### Record extracts

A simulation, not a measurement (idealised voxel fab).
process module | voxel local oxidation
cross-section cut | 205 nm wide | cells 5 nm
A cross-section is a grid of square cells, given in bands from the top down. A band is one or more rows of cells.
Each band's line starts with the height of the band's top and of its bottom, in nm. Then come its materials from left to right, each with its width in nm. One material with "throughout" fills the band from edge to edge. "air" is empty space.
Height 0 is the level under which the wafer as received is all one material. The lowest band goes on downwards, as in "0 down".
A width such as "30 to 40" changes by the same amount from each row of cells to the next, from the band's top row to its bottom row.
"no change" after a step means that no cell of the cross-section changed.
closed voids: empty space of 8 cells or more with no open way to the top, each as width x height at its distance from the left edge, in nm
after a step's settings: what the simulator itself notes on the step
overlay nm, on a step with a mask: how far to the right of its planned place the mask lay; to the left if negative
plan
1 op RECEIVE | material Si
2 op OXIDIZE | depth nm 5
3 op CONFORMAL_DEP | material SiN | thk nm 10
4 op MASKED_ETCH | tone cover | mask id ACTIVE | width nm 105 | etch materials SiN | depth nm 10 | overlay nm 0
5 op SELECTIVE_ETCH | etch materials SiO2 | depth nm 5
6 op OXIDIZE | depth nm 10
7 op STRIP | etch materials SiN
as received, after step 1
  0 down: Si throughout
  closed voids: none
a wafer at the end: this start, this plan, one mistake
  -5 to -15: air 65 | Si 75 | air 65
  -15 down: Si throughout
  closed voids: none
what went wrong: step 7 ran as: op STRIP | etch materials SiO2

######

Assignment: "the cross-section changed." marks the last line to print; print everything from the first line of the data through that line, unchanged, and nothing more.

Written solution:
A simulation, not a measurement (idealised voxel fab).
process module | voxel local oxidation
cross-section cut | 205 nm wide | cells 5 nm
A cross-section is a grid of square cells, given in bands from the top down. A band is one or more rows of cells.
Each band's line starts with the height of the band's top and of its bottom, in nm. Then come its materials from left to right, each with its width in nm. One material with "throughout" fills the band from edge to edge. "air" is empty space.
Height 0 is the level under which the wafer as received is all one material. The lowest band goes on downwards, as in "0 down".
A width such as "30 to 40" changes by the same amount from each row of cells to the next, from the band's top row to its bottom row.
"no change" after a step means that no cell of the cross-section changed.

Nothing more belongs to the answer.